## BRIEF:
Starting with the first line and ending with the last, transcribe the data exactly.

## EXCERPTED DATA:
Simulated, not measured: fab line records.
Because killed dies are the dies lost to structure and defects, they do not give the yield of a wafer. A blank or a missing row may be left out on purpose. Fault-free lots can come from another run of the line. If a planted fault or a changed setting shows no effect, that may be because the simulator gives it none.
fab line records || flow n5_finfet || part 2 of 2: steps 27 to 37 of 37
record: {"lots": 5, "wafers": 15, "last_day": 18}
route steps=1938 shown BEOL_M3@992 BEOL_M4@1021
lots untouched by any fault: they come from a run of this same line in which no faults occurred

## WORKED SOLUTION:
Simulated, not measured: fab line records.
Because killed dies are the dies lost to structure and defects, they do not give the yield of a wafer. A blank or a missing row may be left out on purpose. Fault-free lots can come from another run of the line. If a planted fault or a changed setting shows no effect, that may be because the simulator gives it none.
fab line records || flow n5_finfet || part 2 of 2: steps 27 to 37 of 37
record: {"lots": 5, "wafers": 15, "last_day": 18}
route steps=1938 shown BEOL_M3@992 BEOL_M4@1021
lots untouched by any fault: they come from a run of this same line in which no faults occurred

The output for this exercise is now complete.